Work item :: Go through the entries below from the first line and output each one exactly, up to and including the line with "thermal_oxide_etched_nm: 10.944 nm".

Information given ::
┌──
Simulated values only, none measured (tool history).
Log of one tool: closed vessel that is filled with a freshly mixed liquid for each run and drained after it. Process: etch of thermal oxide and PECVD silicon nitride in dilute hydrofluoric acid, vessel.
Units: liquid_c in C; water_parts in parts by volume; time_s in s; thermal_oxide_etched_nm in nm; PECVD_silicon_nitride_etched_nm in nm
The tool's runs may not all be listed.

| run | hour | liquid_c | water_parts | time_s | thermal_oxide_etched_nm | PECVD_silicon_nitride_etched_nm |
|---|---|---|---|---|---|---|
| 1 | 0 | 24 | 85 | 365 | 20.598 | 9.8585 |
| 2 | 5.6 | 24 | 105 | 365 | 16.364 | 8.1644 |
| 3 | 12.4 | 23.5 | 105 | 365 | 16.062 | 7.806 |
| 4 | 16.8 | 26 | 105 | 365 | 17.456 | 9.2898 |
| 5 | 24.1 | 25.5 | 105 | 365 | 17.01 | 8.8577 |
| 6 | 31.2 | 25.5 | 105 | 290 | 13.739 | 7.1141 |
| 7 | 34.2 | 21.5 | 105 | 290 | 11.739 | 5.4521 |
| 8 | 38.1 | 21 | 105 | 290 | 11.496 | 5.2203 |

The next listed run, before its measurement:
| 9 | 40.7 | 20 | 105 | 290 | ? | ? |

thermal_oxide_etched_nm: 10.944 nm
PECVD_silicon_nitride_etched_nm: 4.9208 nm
└──

Problem solution ::
Simulated values only, none measured (tool history).
Log of one tool: closed vessel that is filled with a freshly mixed liquid for each run and drained after it. Process: etch of thermal oxide and PECVD silicon nitride in dilute hydrofluoric acid, vessel.
Units: liquid_c in C; water_parts in parts by volume; time_s in s; thermal_oxide_etched_nm in nm; PECVD_silicon_nitride_etched_nm in nm
The tool's runs may not all be listed.

| run | hour | liquid_c | water_parts | time_s | thermal_oxide_etched_nm | PECVD_silicon_nitride_etched_nm |
|---|---|---|---|---|---|---|
| 1 | 0 | 24 | 85 | 365 | 20.598 | 9.8585 |
| 2 | 5.6 | 24 | 105 | 365 | 16.364 | 8.1644 |
| 3 | 12.4 | 23.5 | 105 | 365 | 16.062 | 7.806 |
| 4 | 16.8 | 26 | 105 | 365 | 17.456 | 9.2898 |
| 5 | 24.1 | 25.5 | 105 | 365 | 17.01 | 8.8577 |
| 6 | 31.2 | 25.5 | 105 | 290 | 13.739 | 7.1141 |
| 7 | 34.2 | 21.5 | 105 | 290 | 11.739 | 5.4521 |
| 8 | 38.1 | 21 | 105 | 290 | 11.496 | 5.2203 |

The next listed run, before its measurement:
| 9 | 40.7 | 20 | 105 | 290 | ? | ? |

thermal_oxide_etched_nm: 10.944 nm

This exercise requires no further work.